**REQUIREMENT:**
Output the data below line for line, exactly, up to and including the line where "I can see the" appears.

==== PROVIDED RECORDS ====

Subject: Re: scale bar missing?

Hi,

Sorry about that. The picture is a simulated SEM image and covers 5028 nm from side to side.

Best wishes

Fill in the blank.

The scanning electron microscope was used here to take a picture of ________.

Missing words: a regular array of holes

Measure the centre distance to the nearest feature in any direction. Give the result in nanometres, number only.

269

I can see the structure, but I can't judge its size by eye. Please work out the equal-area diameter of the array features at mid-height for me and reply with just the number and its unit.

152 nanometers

====

**ANSWER SECTION:**
Subject: Re: scale bar missing?

Hi,

Sorry about that. The picture is a simulated SEM image and covers 5028 nm from side to side.

Best wishes

Fill in the blank.

The scanning electron microscope was used here to take a picture of ________.

Missing words: a regular array of holes

Measure the centre distance to the nearest feature in any direction. Give the result in nanometres, number only.

269

I can see the structure, but I can't judge its size by eye. Please work out the equal-area diameter of the array features at mid-height for me and reply with just the number and its unit.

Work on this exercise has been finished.